→ **Listed entries**
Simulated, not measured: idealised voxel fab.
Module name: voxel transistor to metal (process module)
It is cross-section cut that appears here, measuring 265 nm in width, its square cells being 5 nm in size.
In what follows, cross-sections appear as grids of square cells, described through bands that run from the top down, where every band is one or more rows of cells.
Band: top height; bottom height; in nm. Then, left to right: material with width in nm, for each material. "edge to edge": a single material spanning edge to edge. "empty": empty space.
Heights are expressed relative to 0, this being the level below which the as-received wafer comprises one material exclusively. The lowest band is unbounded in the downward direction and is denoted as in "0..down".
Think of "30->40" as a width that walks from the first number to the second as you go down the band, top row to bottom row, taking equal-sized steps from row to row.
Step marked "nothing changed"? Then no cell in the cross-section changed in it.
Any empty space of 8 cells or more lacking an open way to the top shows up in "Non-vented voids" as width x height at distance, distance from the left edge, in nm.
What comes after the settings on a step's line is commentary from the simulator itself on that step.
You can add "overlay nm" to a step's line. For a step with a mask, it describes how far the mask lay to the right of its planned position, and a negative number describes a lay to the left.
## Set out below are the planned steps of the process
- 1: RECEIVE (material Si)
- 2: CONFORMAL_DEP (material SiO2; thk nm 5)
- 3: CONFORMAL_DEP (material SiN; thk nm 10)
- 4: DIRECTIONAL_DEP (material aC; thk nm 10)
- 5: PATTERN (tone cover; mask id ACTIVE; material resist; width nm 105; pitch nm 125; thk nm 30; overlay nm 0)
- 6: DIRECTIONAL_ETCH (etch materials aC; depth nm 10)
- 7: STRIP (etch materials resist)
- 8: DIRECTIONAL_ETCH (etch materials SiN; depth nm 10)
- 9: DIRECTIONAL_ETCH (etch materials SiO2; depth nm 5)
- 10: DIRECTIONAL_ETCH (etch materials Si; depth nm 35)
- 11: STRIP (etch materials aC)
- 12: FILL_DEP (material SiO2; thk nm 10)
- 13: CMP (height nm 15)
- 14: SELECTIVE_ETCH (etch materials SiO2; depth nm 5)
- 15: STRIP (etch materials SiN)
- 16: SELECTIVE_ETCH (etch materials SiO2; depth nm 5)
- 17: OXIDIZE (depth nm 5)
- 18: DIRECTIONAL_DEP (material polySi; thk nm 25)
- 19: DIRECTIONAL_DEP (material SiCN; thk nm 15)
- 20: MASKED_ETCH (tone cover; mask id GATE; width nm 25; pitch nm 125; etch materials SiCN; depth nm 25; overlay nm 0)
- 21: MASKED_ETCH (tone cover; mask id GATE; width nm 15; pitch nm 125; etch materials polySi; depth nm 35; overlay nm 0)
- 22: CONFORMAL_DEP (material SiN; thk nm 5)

→ **Work instruction**
Please transcribe only the lines in the records above running from the line that has "In what follows, cross-sections" through the line that has "What comes after", both included, exactly as they appear.

→ **Exercise response**
In what follows, cross-sections appear as grids of square cells, described through bands that run from the top down, where every band is one or more rows of cells.
Band: top height; bottom height; in nm. Then, left to right: material with width in nm, for each material. "edge to edge": a single material spanning edge to edge. "empty": empty space.
Heights are expressed relative to 0, this being the level below which the as-received wafer comprises one material exclusively. The lowest band is unbounded in the downward direction and is denoted as in "0..down".
Think of "30->40" as a width that walks from the first number to the second as you go down the band, top row to bottom row, taking equal-sized steps from row to row.
Step marked "nothing changed"? Then no cell in the cross-section changed in it.
Any empty space of 8 cells or more lacking an open way to the top shows up in "Non-vented voids" as width x height at distance, distance from the left edge, in nm.
What comes after the settings on a step's line is commentary from the simulator itself on that step.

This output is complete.